== Work instruction ==
Please copy, character for character, each line from the beginning of the listing to the line containing "Here you go: 84.7", including both.

== Material supplied ==
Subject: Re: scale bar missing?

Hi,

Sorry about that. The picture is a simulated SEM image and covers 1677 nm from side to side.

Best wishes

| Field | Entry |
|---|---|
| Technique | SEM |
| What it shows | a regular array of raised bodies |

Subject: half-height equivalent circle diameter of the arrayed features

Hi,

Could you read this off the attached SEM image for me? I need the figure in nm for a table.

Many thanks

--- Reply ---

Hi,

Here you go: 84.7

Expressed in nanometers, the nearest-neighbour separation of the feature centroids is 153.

== Response ==
Subject: Re: scale bar missing?

Hi,

Sorry about that. The picture is a simulated SEM image and covers 1677 nm from side to side.

Best wishes

| Field | Entry |
|---|---|
| Technique | SEM |
| What it shows | a regular array of raised bodies |

Subject: half-height equivalent circle diameter of the arrayed features

Hi,

Could you read this off the attached SEM image for me? I need the figure in nm for a table.

Many thanks

--- Reply ---

Hi,

Here you go: 84.7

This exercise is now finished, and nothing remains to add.